## Exercise
Copy the data as given. No line may be skipped.

+++ Extracted entries
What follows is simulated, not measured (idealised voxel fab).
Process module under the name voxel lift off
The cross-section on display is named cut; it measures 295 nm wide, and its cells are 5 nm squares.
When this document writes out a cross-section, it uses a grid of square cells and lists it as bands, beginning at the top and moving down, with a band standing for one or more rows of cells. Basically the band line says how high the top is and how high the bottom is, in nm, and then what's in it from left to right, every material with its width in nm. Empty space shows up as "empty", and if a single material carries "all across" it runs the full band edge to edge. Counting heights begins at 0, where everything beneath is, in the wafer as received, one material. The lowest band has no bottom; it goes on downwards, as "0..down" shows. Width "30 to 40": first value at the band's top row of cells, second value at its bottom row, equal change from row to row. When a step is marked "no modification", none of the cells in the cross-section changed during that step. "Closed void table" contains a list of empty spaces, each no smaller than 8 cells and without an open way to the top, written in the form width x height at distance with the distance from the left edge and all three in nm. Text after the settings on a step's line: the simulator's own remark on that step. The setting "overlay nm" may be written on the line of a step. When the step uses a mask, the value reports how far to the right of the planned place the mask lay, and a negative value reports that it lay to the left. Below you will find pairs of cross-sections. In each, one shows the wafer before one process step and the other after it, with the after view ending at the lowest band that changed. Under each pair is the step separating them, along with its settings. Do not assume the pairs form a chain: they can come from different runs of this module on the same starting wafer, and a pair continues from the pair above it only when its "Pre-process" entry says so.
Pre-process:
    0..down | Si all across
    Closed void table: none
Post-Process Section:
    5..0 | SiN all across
++++++

## Task output
What follows is simulated, not measured (idealised voxel fab).
Process module under the name voxel lift off
The cross-section on display is named cut; it measures 295 nm wide, and its cells are 5 nm squares.
When this document writes out a cross-section, it uses a grid of square cells and lists it as bands, beginning at the top and moving down, with a band standing for one or more rows of cells. Basically the band line says how high the top is and how high the bottom is, in nm, and then what's in it from left to right, every material with its width in nm. Empty space shows up as "empty", and if a single material carries "all across" it runs the full band edge to edge. Counting heights begins at 0, where everything beneath is, in the wafer as received, one material. The lowest band has no bottom; it goes on downwards, as "0..down" shows. Width "30 to 40": first value at the band's top row of cells, second value at its bottom row, equal change from row to row. When a step is marked "no modification", none of the cells in the cross-section changed during that step. "Closed void table" contains a list of empty spaces, each no smaller than 8 cells and without an open way to the top, written in the form width x height at distance with the distance from the left edge and all three in nm. Text after the settings on a step's line: the simulator's own remark on that step. The setting "overlay nm" may be written on the line of a step. When the step uses a mask, the value reports how far to the right of the planned place the mask lay, and a negative value reports that it lay to the left. Below you will find pairs of cross-sections. In each, one shows the wafer before one process step and the other after it, with the after view ending at the lowest band that changed. Under each pair is the step separating them, along with its settings. Do not assume the pairs form a chain: they can come from different runs of this module on the same starting wafer, and a pair continues from the pair above it only when its "Pre-process" entry says so.
Pre-process:
    0..down | Si all across
    Closed void table: none
Post-Process Section:
    5..0 | SiN all across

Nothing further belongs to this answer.